INFORMATION PROVIDED >>
====
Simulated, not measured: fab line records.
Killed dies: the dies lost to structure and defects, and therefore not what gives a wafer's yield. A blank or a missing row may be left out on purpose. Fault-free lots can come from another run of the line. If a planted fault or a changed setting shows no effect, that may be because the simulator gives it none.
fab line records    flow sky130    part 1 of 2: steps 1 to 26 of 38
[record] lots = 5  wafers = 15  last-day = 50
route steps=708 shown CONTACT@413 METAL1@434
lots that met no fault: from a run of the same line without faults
====

WORK TASK >> Take the entries above and set them all down again exactly as they read.

WRITTEN REPLY >>
Simulated, not measured: fab line records.
Killed dies: the dies lost to structure and defects, and therefore not what gives a wafer's yield. A blank or a missing row may be left out on purpose. Fault-free lots can come from another run of the line. If a planted fault or a changed setting shows no effect, that may be because the simulator gives it none.
fab line records    flow sky130    part 1 of 2: steps 1 to 26 of 38
[record] lots = 5  wafers = 15  last-day = 50
route steps=708 shown CONTACT@413 METAL1@434
lots that met no fault: from a run of the same line without faults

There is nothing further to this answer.